**Material provided:**
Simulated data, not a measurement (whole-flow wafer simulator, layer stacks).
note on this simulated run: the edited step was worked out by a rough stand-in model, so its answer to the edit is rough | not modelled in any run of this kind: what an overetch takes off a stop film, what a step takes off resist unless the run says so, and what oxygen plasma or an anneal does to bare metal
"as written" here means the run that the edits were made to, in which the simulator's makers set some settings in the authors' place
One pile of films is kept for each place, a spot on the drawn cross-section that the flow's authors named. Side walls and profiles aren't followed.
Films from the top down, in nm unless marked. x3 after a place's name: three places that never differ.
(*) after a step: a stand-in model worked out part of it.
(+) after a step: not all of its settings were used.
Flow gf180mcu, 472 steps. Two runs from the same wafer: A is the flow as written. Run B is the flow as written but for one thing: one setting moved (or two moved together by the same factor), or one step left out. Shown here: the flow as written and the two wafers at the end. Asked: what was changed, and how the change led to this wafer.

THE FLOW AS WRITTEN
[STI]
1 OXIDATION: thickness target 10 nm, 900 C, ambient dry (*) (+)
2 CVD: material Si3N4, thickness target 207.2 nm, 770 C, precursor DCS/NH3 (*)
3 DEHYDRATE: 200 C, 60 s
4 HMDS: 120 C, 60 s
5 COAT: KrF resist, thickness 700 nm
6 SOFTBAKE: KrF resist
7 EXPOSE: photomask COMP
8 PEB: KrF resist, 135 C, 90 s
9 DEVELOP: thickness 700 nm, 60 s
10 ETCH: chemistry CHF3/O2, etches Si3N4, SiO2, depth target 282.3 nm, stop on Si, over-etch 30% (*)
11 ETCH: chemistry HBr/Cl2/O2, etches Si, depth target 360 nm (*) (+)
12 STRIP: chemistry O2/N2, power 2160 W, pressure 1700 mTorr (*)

**Requirement:** Would you please copy exactly the part of the entries above that begins at the line containing "One pile of" and ends at the line containing "9 DEVELOP: thickness 700 nm, 60 s", both lines included?

**Exercise result:**
One pile of films is kept for each place, a spot on the drawn cross-section that the flow's authors named. Side walls and profiles aren't followed.
Films from the top down, in nm unless marked. x3 after a place's name: three places that never differ.
(*) after a step: a stand-in model worked out part of it.
(+) after a step: not all of its settings were used.
Flow gf180mcu, 472 steps. Two runs from the same wafer: A is the flow as written. Run B is the flow as written but for one thing: one setting moved (or two moved together by the same factor), or one step left out. Shown here: the flow as written and the two wafers at the end. Asked: what was changed, and how the change led to this wafer.

THE FLOW AS WRITTEN
[STI]
1 OXIDATION: thickness target 10 nm, 900 C, ambient dry (*) (+)
2 CVD: material Si3N4, thickness target 207.2 nm, 770 C, precursor DCS/NH3 (*)
3 DEHYDRATE: 200 C, 60 s
4 HMDS: 120 C, 60 s
5 COAT: KrF resist, thickness 700 nm
6 SOFTBAKE: KrF resist
7 EXPOSE: photomask COMP
8 PEB: KrF resist, 135 C, 90 s
9 DEVELOP: thickness 700 nm, 60 s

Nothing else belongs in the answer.